╭──

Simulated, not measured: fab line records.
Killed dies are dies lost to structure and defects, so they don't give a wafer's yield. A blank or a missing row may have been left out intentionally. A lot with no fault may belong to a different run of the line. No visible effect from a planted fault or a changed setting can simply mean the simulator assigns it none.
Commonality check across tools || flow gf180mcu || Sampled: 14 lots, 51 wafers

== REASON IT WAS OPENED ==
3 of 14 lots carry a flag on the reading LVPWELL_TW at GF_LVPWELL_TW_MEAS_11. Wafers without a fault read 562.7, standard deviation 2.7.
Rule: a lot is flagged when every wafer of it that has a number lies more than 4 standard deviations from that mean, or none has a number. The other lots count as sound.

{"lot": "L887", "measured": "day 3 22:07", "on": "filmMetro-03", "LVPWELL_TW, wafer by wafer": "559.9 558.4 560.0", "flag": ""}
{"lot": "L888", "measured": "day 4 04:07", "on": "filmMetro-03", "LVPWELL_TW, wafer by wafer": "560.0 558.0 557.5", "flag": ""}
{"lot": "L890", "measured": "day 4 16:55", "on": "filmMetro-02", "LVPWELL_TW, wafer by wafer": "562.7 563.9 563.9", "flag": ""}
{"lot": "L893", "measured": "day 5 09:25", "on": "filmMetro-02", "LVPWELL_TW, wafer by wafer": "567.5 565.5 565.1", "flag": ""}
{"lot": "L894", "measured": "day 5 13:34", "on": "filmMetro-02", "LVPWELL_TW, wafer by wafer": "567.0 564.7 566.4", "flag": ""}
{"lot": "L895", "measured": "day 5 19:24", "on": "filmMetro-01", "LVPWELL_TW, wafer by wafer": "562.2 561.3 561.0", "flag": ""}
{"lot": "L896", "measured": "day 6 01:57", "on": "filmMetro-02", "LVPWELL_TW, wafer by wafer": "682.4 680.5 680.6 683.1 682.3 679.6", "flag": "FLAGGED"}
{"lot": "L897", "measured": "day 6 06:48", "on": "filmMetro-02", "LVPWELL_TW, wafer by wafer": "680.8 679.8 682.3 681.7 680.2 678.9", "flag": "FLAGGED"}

╰──

Begin at the first line of the material and transcribe each line exactly. End with the line containing "3 of 14 lots", and give nothing else.

> [TASK SOLUTION]:
Simulated, not measured: fab line records.
Killed dies are dies lost to structure and defects, so they don't give a wafer's yield. A blank or a missing row may have been left out intentionally. A lot with no fault may belong to a different run of the line. No visible effect from a planted fault or a changed setting can simply mean the simulator assigns it none.
Commonality check across tools || flow gf180mcu || Sampled: 14 lots, 51 wafers

== REASON IT WAS OPENED ==
3 of 14 lots carry a flag on the reading LVPWELL_TW at GF_LVPWELL_TW_MEAS_11. Wafers without a fault read 562.7, standard deviation 2.7.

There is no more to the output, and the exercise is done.